Exercise: Give again, word for word, every line in the entries below from the line with "119.690 | 172.020 |" up to and including the line with "117.230 | 139.430 |", and no other line.

<<<<

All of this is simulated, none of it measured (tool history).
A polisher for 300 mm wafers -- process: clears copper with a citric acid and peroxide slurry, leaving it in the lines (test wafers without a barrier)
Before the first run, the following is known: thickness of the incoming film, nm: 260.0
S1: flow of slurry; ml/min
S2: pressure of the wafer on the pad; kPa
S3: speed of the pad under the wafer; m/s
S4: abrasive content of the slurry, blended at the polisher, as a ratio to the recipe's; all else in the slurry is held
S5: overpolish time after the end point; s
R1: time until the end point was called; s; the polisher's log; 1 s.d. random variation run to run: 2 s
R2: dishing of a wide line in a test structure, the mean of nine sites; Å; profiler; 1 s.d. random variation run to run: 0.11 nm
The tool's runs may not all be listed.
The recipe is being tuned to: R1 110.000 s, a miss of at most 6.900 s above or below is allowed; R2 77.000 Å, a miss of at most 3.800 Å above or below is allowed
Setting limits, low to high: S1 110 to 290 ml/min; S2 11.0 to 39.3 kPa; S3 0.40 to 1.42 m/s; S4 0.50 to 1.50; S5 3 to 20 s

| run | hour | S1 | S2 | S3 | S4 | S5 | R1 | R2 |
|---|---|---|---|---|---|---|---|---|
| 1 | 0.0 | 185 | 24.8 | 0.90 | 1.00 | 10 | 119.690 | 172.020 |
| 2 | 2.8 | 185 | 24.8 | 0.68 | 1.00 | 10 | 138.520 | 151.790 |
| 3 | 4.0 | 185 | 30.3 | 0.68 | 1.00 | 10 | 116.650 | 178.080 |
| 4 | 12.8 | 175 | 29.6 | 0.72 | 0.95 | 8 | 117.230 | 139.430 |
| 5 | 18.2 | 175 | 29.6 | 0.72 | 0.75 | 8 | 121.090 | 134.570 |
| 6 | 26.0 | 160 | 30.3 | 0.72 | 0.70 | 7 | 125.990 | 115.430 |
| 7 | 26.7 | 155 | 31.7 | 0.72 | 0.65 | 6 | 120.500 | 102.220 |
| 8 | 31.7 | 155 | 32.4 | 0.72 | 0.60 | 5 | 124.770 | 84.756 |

>>>>

Exercise result:
| 1 | 0.0 | 185 | 24.8 | 0.90 | 1.00 | 10 | 119.690 | 172.020 |
| 2 | 2.8 | 185 | 24.8 | 0.68 | 1.00 | 10 | 138.520 | 151.790 |
| 3 | 4.0 | 185 | 30.3 | 0.68 | 1.00 | 10 | 116.650 | 178.080 |
| 4 | 12.8 | 175 | 29.6 | 0.72 | 0.95 | 8 | 117.230 | 139.430 |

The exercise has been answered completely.